(Provided material):
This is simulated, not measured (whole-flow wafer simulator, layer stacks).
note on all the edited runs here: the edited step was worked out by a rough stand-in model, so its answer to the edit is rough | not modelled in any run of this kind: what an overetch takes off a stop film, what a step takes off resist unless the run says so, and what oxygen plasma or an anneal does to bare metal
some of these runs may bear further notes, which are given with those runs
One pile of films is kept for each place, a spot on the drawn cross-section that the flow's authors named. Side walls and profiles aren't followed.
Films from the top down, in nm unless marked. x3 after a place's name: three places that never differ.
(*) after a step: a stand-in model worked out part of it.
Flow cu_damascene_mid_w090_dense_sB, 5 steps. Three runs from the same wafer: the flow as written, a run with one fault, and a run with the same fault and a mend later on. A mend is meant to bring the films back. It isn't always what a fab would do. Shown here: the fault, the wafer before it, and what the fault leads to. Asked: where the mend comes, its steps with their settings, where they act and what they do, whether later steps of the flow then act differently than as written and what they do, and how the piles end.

(Requirement): The lines of the data, from the first through the one containing "(*) after a", are to be transcribed exactly.

(Your solution):
This is simulated, not measured (whole-flow wafer simulator, layer stacks).
note on all the edited runs here: the edited step was worked out by a rough stand-in model, so its answer to the edit is rough | not modelled in any run of this kind: what an overetch takes off a stop film, what a step takes off resist unless the run says so, and what oxygen plasma or an anneal does to bare metal
some of these runs may bear further notes, which are given with those runs
One pile of films is kept for each place, a spot on the drawn cross-section that the flow's authors named. Side walls and profiles aren't followed.
Films from the top down, in nm unless marked. x3 after a place's name: three places that never differ.
(*) after a step: a stand-in model worked out part of it.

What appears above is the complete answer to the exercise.